[Opening Data for review section]

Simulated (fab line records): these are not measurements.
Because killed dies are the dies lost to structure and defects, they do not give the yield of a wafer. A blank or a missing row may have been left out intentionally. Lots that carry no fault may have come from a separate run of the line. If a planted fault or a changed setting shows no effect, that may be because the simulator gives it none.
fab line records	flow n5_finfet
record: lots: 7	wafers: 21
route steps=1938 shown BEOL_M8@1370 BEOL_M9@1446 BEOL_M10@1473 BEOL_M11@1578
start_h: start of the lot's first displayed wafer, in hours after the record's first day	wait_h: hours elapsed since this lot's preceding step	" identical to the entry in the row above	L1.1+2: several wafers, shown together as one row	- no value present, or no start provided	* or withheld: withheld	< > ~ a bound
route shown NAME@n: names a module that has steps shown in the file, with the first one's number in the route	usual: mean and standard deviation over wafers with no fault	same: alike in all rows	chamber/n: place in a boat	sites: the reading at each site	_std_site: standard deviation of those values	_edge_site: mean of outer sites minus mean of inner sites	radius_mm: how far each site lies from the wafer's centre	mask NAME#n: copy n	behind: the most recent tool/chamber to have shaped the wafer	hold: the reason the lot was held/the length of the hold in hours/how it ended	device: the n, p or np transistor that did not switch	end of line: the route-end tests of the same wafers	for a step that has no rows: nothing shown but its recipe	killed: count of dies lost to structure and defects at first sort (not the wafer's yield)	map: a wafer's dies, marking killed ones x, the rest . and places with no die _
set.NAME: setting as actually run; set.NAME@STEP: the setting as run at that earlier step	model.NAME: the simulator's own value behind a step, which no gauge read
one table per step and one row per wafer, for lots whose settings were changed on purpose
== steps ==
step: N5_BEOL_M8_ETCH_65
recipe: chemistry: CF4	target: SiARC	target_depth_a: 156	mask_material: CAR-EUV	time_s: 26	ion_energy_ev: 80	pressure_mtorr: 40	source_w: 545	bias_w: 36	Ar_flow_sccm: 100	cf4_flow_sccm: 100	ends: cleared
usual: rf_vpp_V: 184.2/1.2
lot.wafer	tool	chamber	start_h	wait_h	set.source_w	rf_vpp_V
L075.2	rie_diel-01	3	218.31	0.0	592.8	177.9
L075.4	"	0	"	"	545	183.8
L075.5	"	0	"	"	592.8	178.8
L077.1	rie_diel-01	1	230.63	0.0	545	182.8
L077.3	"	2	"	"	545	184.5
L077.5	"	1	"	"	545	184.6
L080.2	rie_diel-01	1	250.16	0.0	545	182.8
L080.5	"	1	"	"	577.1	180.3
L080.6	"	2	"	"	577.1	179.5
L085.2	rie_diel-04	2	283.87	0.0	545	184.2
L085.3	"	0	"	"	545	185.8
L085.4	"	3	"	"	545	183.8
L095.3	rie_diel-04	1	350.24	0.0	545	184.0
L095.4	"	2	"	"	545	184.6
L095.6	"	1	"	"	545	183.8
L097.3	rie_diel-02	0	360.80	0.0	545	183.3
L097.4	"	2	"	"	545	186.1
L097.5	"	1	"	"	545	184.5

[Closing Data for review section]

* Work instruction *
Starting at the first line of the records above, please copy every line exactly through the line containing "route steps=1938 shown", and stop there.

* Exercise result *
Simulated (fab line records): these are not measurements.
Because killed dies are the dies lost to structure and defects, they do not give the yield of a wafer. A blank or a missing row may have been left out intentionally. Lots that carry no fault may have come from a separate run of the line. If a planted fault or a changed setting shows no effect, that may be because the simulator gives it none.
fab line records	flow n5_finfet
record: lots: 7	wafers: 21
route steps=1938 shown BEOL_M8@1370 BEOL_M9@1446 BEOL_M10@1473 BEOL_M11@1578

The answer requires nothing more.